** Work item **
Please restate the data word for word.

(Dataset excerpts Opens)
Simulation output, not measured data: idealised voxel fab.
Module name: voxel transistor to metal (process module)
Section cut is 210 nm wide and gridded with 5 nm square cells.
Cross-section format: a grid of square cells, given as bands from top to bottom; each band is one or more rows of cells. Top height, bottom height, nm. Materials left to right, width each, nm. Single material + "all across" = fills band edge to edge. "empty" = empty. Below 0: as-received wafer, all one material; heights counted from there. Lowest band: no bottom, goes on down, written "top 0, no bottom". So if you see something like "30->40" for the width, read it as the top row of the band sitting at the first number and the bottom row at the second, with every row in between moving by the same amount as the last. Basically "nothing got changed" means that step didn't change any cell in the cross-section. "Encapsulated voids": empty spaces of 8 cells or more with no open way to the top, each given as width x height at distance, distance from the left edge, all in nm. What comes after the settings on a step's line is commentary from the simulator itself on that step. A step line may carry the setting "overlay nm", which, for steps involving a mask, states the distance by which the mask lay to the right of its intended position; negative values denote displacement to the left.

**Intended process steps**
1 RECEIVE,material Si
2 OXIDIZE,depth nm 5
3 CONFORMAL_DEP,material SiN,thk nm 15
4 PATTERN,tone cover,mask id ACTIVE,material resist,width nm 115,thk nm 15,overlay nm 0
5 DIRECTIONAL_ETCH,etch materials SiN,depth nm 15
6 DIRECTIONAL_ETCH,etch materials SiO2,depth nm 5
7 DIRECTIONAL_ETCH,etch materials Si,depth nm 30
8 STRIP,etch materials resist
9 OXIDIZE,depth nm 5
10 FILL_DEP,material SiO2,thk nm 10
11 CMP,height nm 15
(Dataset excerpts Closes)

** Worked solution **
Simulation output, not measured data: idealised voxel fab.
Module name: voxel transistor to metal (process module)
Section cut is 210 nm wide and gridded with 5 nm square cells.
Cross-section format: a grid of square cells, given as bands from top to bottom; each band is one or more rows of cells. Top height, bottom height, nm. Materials left to right, width each, nm. Single material + "all across" = fills band edge to edge. "empty" = empty. Below 0: as-received wafer, all one material; heights counted from there. Lowest band: no bottom, goes on down, written "top 0, no bottom". So if you see something like "30->40" for the width, read it as the top row of the band sitting at the first number and the bottom row at the second, with every row in between moving by the same amount as the last. Basically "nothing got changed" means that step didn't change any cell in the cross-section. "Encapsulated voids": empty spaces of 8 cells or more with no open way to the top, each given as width x height at distance, distance from the left edge, all in nm. What comes after the settings on a step's line is commentary from the simulator itself on that step. A step line may carry the setting "overlay nm", which, for steps involving a mask, states the distance by which the mask lay to the right of its intended position; negative values denote displacement to the left.

**Intended process steps**
1 RECEIVE,material Si
2 OXIDIZE,depth nm 5
3 CONFORMAL_DEP,material SiN,thk nm 15
4 PATTERN,tone cover,mask id ACTIVE,material resist,width nm 115,thk nm 15,overlay nm 0
5 DIRECTIONAL_ETCH,etch materials SiN,depth nm 15
6 DIRECTIONAL_ETCH,etch materials SiO2,depth nm 5
7 DIRECTIONAL_ETCH,etch materials Si,depth nm 30
8 STRIP,etch materials resist
9 OXIDIZE,depth nm 5
10 FILL_DEP,material SiO2,thk nm 10
11 CMP,height nm 15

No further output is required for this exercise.